- [Assigned task] Repeat the listing that follows exactly, please.

- [Data extract]
********

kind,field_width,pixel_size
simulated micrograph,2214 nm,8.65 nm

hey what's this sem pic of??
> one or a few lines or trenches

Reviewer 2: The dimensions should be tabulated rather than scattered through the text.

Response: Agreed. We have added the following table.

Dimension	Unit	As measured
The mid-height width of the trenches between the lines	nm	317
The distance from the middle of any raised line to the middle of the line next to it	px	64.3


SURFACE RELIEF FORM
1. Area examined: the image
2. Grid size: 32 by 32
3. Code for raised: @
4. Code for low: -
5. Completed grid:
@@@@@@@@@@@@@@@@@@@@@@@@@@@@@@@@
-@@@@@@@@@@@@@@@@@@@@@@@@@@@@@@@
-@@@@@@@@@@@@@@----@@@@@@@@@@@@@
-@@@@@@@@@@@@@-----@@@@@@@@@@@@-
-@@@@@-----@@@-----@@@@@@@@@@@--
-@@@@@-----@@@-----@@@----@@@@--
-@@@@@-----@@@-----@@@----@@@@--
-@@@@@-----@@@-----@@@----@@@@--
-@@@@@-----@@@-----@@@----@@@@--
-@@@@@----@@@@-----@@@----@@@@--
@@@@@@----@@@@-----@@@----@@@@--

********

- [Task response]
kind,field_width,pixel_size
simulated micrograph,2214 nm,8.65 nm

hey what's this sem pic of??
> one or a few lines or trenches

Reviewer 2: The dimensions should be tabulated rather than scattered through the text.

Response: Agreed. We have added the following table.

Dimension	Unit	As measured
The mid-height width of the trenches between the lines	nm	317
The distance from the middle of any raised line to the middle of the line next to it	px	64.3


SURFACE RELIEF FORM
1. Area examined: the image
2. Grid size: 32 by 32
3. Code for raised: @
4. Code for low: -
5. Completed grid:
@@@@@@@@@@@@@@@@@@@@@@@@@@@@@@@@
-@@@@@@@@@@@@@@@@@@@@@@@@@@@@@@@
-@@@@@@@@@@@@@@----@@@@@@@@@@@@@
-@@@@@@@@@@@@@-----@@@@@@@@@@@@-
-@@@@@-----@@@-----@@@@@@@@@@@--
-@@@@@-----@@@-----@@@----@@@@--
-@@@@@-----@@@-----@@@----@@@@--
-@@@@@-----@@@-----@@@----@@@@--
-@@@@@-----@@@-----@@@----@@@@--
-@@@@@----@@@@-----@@@----@@@@--
@@@@@@----@@@@-----@@@----@@@@--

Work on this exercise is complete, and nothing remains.